- INPUT DATA:
=== Begin Enclosure ===
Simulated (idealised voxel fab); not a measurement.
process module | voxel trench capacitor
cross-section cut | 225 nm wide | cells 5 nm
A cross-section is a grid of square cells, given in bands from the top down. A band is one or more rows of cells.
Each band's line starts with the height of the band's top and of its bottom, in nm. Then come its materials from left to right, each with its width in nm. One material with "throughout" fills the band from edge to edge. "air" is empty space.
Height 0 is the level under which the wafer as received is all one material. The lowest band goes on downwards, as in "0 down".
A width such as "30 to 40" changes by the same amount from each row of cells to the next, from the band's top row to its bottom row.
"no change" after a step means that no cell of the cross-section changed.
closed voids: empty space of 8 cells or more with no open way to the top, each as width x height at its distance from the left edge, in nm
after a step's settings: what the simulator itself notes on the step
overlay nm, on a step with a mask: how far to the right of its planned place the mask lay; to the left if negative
=== End Enclosure ===

- EXERCISE: Retype the listing above word for word.

- ANSWER BOX:
Simulated (idealised voxel fab); not a measurement.
process module | voxel trench capacitor
cross-section cut | 225 nm wide | cells 5 nm
A cross-section is a grid of square cells, given in bands from the top down. A band is one or more rows of cells.
Each band's line starts with the height of the band's top and of its bottom, in nm. Then come its materials from left to right, each with its width in nm. One material with "throughout" fills the band from edge to edge. "air" is empty space.
Height 0 is the level under which the wafer as received is all one material. The lowest band goes on downwards, as in "0 down".
A width such as "30 to 40" changes by the same amount from each row of cells to the next, from the band's top row to its bottom row.
"no change" after a step means that no cell of the cross-section changed.
closed voids: empty space of 8 cells or more with no open way to the top, each as width x height at its distance from the left edge, in nm
after a step's settings: what the simulator itself notes on the step
overlay nm, on a step with a mask: how far to the right of its planned place the mask lay; to the left if negative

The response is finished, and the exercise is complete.